* **GIVEN ENTRIES**:
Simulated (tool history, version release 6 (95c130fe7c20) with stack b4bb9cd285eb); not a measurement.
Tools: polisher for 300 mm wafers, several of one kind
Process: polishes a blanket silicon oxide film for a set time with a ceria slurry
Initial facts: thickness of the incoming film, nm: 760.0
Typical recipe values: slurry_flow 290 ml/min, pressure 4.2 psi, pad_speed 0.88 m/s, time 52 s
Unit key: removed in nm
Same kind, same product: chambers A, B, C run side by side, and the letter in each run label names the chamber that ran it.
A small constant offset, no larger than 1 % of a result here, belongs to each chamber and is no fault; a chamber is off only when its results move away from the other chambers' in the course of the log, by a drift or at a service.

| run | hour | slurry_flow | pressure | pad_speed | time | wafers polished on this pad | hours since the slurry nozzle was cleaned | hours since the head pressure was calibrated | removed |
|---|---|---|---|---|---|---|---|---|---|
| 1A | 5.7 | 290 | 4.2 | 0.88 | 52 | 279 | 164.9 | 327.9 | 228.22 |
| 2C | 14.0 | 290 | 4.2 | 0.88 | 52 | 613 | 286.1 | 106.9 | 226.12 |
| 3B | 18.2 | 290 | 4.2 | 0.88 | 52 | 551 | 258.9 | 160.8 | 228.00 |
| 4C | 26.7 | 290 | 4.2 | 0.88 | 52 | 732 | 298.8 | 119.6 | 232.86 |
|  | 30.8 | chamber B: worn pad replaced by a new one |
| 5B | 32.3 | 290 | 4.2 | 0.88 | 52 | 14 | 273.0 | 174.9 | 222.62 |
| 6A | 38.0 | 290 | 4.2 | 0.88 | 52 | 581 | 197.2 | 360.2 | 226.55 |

* **REQUIREMENT**:
Repeat each of the entries above precisely as given.

* **YOUR SOLUTION**:
Simulated (tool history, version release 6 (95c130fe7c20) with stack b4bb9cd285eb); not a measurement.
Tools: polisher for 300 mm wafers, several of one kind
Process: polishes a blanket silicon oxide film for a set time with a ceria slurry
Initial facts: thickness of the incoming film, nm: 760.0
Typical recipe values: slurry_flow 290 ml/min, pressure 4.2 psi, pad_speed 0.88 m/s, time 52 s
Unit key: removed in nm
Same kind, same product: chambers A, B, C run side by side, and the letter in each run label names the chamber that ran it.
A small constant offset, no larger than 1 % of a result here, belongs to each chamber and is no fault; a chamber is off only when its results move away from the other chambers' in the course of the log, by a drift or at a service.

| run | hour | slurry_flow | pressure | pad_speed | time | wafers polished on this pad | hours since the slurry nozzle was cleaned | hours since the head pressure was calibrated | removed |
|---|---|---|---|---|---|---|---|---|---|
| 1A | 5.7 | 290 | 4.2 | 0.88 | 52 | 279 | 164.9 | 327.9 | 228.22 |
| 2C | 14.0 | 290 | 4.2 | 0.88 | 52 | 613 | 286.1 | 106.9 | 226.12 |
| 3B | 18.2 | 290 | 4.2 | 0.88 | 52 | 551 | 258.9 | 160.8 | 228.00 |
| 4C | 26.7 | 290 | 4.2 | 0.88 | 52 | 732 | 298.8 | 119.6 | 232.86 |
|  | 30.8 | chamber B: worn pad replaced by a new one |
| 5B | 32.3 | 290 | 4.2 | 0.88 | 52 | 14 | 273.0 | 174.9 | 222.62 |
| 6A | 38.0 | 290 | 4.2 | 0.88 | 52 | 581 | 197.2 | 360.2 | 226.55 |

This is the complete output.